§ Listed entries:
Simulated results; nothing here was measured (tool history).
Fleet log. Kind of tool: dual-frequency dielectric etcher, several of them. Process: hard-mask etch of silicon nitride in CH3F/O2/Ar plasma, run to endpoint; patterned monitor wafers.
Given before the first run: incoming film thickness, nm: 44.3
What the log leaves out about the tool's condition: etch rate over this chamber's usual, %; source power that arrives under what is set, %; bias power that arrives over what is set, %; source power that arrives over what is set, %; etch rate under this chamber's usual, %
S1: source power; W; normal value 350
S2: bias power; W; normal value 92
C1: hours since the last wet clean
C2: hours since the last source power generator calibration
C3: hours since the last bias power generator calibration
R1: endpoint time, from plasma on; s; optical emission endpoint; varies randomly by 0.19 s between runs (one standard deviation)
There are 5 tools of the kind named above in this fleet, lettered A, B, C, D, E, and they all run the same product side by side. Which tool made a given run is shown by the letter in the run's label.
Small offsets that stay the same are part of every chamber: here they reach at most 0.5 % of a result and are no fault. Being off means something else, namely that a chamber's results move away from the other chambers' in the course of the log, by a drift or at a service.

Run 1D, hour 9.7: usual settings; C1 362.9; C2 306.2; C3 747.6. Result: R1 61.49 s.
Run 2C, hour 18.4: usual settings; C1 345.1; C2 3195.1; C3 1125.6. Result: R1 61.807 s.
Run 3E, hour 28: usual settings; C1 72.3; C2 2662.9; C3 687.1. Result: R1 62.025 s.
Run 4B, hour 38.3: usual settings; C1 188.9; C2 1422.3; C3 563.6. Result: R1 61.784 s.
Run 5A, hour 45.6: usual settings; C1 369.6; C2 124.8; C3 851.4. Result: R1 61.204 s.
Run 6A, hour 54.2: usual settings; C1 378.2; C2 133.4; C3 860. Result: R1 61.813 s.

§ Requirement:
Beginning with the very first line of the records above, please retype each line through the one that has "What the log", and add nothing.

§ Exercise output:
Simulated results; nothing here was measured (tool history).
Fleet log. Kind of tool: dual-frequency dielectric etcher, several of them. Process: hard-mask etch of silicon nitride in CH3F/O2/Ar plasma, run to endpoint; patterned monitor wafers.
Given before the first run: incoming film thickness, nm: 44.3
What the log leaves out about the tool's condition: etch rate over this chamber's usual, %; source power that arrives under what is set, %; bias power that arrives over what is set, %; source power that arrives over what is set, %; etch rate under this chamber's usual, %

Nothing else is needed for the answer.